[Brief]
The answer is to be an exact copy of the lines below running from the line with "Prior information: needles: 160;" down to the line with "The listed runs", both ends included, and nothing more.

[Provided material]
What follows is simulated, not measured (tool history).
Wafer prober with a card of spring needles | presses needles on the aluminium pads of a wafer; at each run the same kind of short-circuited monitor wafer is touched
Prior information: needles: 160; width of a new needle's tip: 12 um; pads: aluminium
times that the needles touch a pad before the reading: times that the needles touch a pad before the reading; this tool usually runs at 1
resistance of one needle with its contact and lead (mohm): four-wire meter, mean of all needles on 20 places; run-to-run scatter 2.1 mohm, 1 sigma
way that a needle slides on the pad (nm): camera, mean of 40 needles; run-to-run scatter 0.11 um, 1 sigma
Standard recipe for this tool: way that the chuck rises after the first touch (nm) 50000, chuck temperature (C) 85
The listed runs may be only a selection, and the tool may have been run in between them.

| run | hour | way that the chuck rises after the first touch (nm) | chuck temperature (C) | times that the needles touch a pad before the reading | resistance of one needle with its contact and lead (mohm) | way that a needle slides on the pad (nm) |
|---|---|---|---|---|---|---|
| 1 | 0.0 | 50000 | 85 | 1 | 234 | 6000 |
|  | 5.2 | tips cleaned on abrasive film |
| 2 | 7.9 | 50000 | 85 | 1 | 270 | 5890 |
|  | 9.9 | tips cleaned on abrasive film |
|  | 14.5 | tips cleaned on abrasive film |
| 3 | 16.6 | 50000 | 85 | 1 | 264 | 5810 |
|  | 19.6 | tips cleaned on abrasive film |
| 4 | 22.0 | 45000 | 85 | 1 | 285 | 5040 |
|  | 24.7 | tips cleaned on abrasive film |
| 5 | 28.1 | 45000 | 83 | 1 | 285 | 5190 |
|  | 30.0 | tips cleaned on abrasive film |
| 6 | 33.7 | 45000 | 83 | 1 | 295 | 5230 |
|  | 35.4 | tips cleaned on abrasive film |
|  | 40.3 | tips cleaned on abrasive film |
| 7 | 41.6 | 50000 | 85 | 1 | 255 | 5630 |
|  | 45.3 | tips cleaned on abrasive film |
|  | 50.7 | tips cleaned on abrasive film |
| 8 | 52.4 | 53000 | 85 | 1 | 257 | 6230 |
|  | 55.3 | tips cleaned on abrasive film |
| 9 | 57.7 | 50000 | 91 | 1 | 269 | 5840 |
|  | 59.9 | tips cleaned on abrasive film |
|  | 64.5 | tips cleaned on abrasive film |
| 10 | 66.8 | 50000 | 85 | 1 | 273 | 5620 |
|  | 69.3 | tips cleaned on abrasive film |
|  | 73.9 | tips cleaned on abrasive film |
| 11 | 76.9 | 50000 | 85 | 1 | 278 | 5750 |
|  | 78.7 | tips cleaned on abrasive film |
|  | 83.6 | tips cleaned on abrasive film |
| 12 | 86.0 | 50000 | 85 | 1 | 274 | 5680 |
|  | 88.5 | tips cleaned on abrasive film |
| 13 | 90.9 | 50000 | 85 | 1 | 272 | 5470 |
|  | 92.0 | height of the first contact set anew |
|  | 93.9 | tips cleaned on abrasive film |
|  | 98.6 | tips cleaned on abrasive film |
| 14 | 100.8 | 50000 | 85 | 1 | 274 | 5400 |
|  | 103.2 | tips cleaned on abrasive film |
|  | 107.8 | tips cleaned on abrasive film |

[Your response]
Prior information: needles: 160; width of a new needle's tip: 12 um; pads: aluminium
times that the needles touch a pad before the reading: times that the needles touch a pad before the reading; this tool usually runs at 1
resistance of one needle with its contact and lead (mohm): four-wire meter, mean of all needles on 20 places; run-to-run scatter 2.1 mohm, 1 sigma
way that a needle slides on the pad (nm): camera, mean of 40 needles; run-to-run scatter 0.11 um, 1 sigma
Standard recipe for this tool: way that the chuck rises after the first touch (nm) 50000, chuck temperature (C) 85
The listed runs may be only a selection, and the tool may have been run in between them.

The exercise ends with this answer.